» **WORK TASK**: Starting from the first line below, repeat the data exactly through to the last.

» **THE DATA**:
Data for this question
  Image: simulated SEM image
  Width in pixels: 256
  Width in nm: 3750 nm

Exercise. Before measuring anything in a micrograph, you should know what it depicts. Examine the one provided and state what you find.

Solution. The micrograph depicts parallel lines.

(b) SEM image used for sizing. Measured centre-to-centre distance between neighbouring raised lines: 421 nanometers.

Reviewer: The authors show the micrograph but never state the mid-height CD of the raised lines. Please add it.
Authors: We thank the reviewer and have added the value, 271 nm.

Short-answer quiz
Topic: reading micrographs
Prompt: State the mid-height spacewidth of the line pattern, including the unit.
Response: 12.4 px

» **RESPONSE**:
Data for this question
  Image: simulated SEM image
  Width in pixels: 256
  Width in nm: 3750 nm

Exercise. Before measuring anything in a micrograph, you should know what it depicts. Examine the one provided and state what you find.

Solution. The micrograph depicts parallel lines.

(b) SEM image used for sizing. Measured centre-to-centre distance between neighbouring raised lines: 421 nanometers.

Reviewer: The authors show the micrograph but never state the mid-height CD of the raised lines. Please add it.
Authors: We thank the reviewer and have added the value, 271 nm.

Short-answer quiz
Topic: reading micrographs
Prompt: State the mid-height spacewidth of the line pattern, including the unit.
Response: 12.4 px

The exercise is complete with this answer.